^^^^^^^^^^^^^^^^

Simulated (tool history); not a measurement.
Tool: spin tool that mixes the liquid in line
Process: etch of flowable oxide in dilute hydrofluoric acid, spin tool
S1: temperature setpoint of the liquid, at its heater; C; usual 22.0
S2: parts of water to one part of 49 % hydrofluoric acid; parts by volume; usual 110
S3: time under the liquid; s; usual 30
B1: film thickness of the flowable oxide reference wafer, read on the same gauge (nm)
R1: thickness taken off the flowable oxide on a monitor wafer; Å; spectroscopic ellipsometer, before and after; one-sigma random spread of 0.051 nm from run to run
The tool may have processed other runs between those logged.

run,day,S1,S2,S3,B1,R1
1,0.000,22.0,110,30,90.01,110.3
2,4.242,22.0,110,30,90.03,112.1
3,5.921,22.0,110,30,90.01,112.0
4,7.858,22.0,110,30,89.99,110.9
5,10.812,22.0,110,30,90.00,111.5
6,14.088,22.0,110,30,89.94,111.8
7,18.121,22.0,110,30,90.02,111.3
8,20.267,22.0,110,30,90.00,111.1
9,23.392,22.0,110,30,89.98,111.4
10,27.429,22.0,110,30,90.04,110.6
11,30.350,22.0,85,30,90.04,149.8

^^^^^^^^^^^^^^^^

- WORK TASK -
Hand back the listing exactly. Include every line.

- RESPONSE AREA -
Simulated (tool history); not a measurement.
Tool: spin tool that mixes the liquid in line
Process: etch of flowable oxide in dilute hydrofluoric acid, spin tool
S1: temperature setpoint of the liquid, at its heater; C; usual 22.0
S2: parts of water to one part of 49 % hydrofluoric acid; parts by volume; usual 110
S3: time under the liquid; s; usual 30
B1: film thickness of the flowable oxide reference wafer, read on the same gauge (nm)
R1: thickness taken off the flowable oxide on a monitor wafer; Å; spectroscopic ellipsometer, before and after; one-sigma random spread of 0.051 nm from run to run
The tool may have processed other runs between those logged.

run,day,S1,S2,S3,B1,R1
1,0.000,22.0,110,30,90.01,110.3
2,4.242,22.0,110,30,90.03,112.1
3,5.921,22.0,110,30,90.01,112.0
4,7.858,22.0,110,30,89.99,110.9
5,10.812,22.0,110,30,90.00,111.5
6,14.088,22.0,110,30,89.94,111.8
7,18.121,22.0,110,30,90.02,111.3
8,20.267,22.0,110,30,90.00,111.1
9,23.392,22.0,110,30,89.98,111.4
10,27.429,22.0,110,30,90.04,110.6
11,30.350,22.0,85,30,90.04,149.8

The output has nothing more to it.